*** Opening of PROVIDED DATA ***
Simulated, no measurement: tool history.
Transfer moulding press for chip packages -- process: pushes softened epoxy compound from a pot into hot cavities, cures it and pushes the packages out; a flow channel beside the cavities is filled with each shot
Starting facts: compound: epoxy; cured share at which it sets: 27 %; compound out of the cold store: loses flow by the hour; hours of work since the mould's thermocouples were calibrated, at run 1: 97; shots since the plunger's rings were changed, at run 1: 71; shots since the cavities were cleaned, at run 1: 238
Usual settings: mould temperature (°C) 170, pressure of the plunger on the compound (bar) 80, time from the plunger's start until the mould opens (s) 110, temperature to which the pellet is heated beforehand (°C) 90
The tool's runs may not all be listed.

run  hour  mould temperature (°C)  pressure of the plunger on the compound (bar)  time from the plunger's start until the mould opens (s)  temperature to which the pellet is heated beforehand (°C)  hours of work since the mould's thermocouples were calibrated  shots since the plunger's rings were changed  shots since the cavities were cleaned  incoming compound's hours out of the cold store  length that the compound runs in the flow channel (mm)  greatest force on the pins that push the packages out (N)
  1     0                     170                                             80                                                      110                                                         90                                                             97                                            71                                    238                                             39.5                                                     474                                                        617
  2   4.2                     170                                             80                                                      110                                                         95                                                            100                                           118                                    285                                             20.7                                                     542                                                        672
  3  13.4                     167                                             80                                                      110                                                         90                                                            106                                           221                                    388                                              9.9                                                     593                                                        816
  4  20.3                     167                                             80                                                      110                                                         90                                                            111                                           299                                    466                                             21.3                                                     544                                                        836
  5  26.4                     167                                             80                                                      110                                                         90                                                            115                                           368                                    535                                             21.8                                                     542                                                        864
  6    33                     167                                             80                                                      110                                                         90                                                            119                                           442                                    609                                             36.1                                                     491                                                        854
*** Close of PROVIDED DATA ***

Nothing beyond the line that contains "The tool's runs may not all be listed." belongs in the answer; reproduce the entries exactly from their first line through it.

TASK ANSWER:
Simulated, no measurement: tool history.
Transfer moulding press for chip packages -- process: pushes softened epoxy compound from a pot into hot cavities, cures it and pushes the packages out; a flow channel beside the cavities is filled with each shot
Starting facts: compound: epoxy; cured share at which it sets: 27 %; compound out of the cold store: loses flow by the hour; hours of work since the mould's thermocouples were calibrated, at run 1: 97; shots since the plunger's rings were changed, at run 1: 71; shots since the cavities were cleaned, at run 1: 238
Usual settings: mould temperature (°C) 170, pressure of the plunger on the compound (bar) 80, time from the plunger's start until the mould opens (s) 110, temperature to which the pellet is heated beforehand (°C) 90
The tool's runs may not all be listed.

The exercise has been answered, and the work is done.